# [Assigned task]
Look at the entries below and restate word for word the lines from the first through the one that has "Log of one tool: conveyor".

# [Information provided]
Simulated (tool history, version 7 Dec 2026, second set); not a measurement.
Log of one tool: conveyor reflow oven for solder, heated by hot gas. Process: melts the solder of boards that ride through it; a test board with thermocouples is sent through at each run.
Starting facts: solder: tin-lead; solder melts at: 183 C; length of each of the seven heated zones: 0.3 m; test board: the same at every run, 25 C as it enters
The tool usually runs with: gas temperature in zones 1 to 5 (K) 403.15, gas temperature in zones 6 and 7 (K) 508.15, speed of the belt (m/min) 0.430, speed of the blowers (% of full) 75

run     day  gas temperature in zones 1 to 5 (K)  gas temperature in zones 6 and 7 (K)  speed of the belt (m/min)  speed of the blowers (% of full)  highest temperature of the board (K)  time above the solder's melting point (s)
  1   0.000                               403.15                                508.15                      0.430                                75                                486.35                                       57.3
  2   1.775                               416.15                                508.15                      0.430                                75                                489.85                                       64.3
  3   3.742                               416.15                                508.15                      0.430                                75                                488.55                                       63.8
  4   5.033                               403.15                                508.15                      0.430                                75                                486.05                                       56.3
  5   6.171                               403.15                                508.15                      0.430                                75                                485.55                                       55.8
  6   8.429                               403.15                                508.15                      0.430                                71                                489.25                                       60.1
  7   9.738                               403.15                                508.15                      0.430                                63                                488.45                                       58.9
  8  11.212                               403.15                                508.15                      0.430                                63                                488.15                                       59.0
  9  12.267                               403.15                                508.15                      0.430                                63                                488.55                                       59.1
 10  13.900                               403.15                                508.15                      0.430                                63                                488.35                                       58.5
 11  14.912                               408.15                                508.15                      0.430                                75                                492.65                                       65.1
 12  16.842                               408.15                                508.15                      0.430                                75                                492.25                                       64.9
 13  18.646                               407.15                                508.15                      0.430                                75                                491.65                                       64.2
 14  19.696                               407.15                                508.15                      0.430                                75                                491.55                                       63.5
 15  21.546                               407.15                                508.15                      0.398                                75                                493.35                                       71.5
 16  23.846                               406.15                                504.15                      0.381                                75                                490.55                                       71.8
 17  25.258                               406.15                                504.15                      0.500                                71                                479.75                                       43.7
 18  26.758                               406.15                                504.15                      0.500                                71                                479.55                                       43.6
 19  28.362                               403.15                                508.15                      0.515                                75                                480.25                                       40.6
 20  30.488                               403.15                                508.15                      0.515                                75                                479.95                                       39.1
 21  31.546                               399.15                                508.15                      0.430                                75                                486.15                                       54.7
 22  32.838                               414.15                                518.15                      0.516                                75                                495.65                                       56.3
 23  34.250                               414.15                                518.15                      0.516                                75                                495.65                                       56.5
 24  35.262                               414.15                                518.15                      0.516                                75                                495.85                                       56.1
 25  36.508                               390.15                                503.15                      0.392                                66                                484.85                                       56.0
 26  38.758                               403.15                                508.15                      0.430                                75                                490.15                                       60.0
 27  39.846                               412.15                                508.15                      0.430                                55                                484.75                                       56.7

# [Solution]
Simulated (tool history, version 7 Dec 2026, second set); not a measurement.
Log of one tool: conveyor reflow oven for solder, heated by hot gas. Process: melts the solder of boards that ride through it; a test board with thermocouples is sent through at each run.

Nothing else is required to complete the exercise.